▶ [ACTIVITY]:
Reproduce the listing below word for word.

- Opening Delimiter -

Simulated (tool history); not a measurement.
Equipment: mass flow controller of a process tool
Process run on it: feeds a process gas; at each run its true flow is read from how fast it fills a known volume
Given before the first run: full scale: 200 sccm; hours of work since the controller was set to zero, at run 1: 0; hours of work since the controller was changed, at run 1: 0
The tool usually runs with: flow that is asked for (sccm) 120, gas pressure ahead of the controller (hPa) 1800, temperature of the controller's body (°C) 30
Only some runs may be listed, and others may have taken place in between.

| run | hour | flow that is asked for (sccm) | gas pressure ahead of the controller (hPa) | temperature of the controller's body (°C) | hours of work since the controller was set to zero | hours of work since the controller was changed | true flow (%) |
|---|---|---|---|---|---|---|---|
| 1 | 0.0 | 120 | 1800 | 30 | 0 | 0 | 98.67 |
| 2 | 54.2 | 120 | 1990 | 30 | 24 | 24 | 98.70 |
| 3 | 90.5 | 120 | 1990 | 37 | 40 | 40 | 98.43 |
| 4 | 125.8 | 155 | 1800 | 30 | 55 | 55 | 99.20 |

- Closing Delimiter -

▶ [YOUR RESPONSE]:
Simulated (tool history); not a measurement.
Equipment: mass flow controller of a process tool
Process run on it: feeds a process gas; at each run its true flow is read from how fast it fills a known volume
Given before the first run: full scale: 200 sccm; hours of work since the controller was set to zero, at run 1: 0; hours of work since the controller was changed, at run 1: 0
The tool usually runs with: flow that is asked for (sccm) 120, gas pressure ahead of the controller (hPa) 1800, temperature of the controller's body (°C) 30
Only some runs may be listed, and others may have taken place in between.

| run | hour | flow that is asked for (sccm) | gas pressure ahead of the controller (hPa) | temperature of the controller's body (°C) | hours of work since the controller was set to zero | hours of work since the controller was changed | true flow (%) |
|---|---|---|---|---|---|---|---|
| 1 | 0.0 | 120 | 1800 | 30 | 0 | 0 | 98.67 |
| 2 | 54.2 | 120 | 1990 | 30 | 24 | 24 | 98.70 |
| 3 | 90.5 | 120 | 1990 | 37 | 40 | 40 | 98.43 |
| 4 | 125.8 | 155 | 1800 | 30 | 55 | 55 | 99.20 |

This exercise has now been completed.